BRIEF: Nothing but the data, repeated exactly, belongs in the answer.

PROVIDED MATERIAL Start Marker

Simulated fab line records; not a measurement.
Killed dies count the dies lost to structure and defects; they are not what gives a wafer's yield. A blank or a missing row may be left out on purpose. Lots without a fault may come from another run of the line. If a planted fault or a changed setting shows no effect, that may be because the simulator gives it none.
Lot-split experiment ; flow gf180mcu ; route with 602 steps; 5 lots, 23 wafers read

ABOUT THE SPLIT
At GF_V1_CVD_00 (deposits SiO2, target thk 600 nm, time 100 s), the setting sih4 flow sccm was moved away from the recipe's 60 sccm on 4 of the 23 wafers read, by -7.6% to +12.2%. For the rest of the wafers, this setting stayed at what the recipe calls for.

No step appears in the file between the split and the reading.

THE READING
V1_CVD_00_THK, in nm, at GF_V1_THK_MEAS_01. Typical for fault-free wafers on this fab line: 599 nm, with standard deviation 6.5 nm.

PROVIDED MATERIAL End Marker

YOUR SOLUTION:
Simulated fab line records; not a measurement.
Killed dies count the dies lost to structure and defects; they are not what gives a wafer's yield. A blank or a missing row may be left out on purpose. Lots without a fault may come from another run of the line. If a planted fault or a changed setting shows no effect, that may be because the simulator gives it none.
Lot-split experiment ; flow gf180mcu ; route with 602 steps; 5 lots, 23 wafers read

ABOUT THE SPLIT
At GF_V1_CVD_00 (deposits SiO2, target thk 600 nm, time 100 s), the setting sih4 flow sccm was moved away from the recipe's 60 sccm on 4 of the 23 wafers read, by -7.6% to +12.2%. For the rest of the wafers, this setting stayed at what the recipe calls for.

No step appears in the file between the split and the reading.

THE READING
V1_CVD_00_THK, in nm, at GF_V1_THK_MEAS_01. Typical for fault-free wafers on this fab line: 599 nm, with standard deviation 6.5 nm.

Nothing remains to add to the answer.